BEGIN

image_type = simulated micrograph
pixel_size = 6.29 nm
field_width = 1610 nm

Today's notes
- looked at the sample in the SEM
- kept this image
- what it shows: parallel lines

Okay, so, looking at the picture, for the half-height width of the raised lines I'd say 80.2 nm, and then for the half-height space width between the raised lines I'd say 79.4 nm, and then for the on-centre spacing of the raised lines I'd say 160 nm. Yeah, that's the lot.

END

▶ [ACTION ITEM] Of all the entries above, repeat only the lines from the line that has "Today's notes" to the line that has "- what it shows: parallel lines", both lines included, exactly.

▶ [EXERCISE RESPONSE]
Today's notes
- looked at the sample in the SEM
- kept this image
- what it shows: parallel lines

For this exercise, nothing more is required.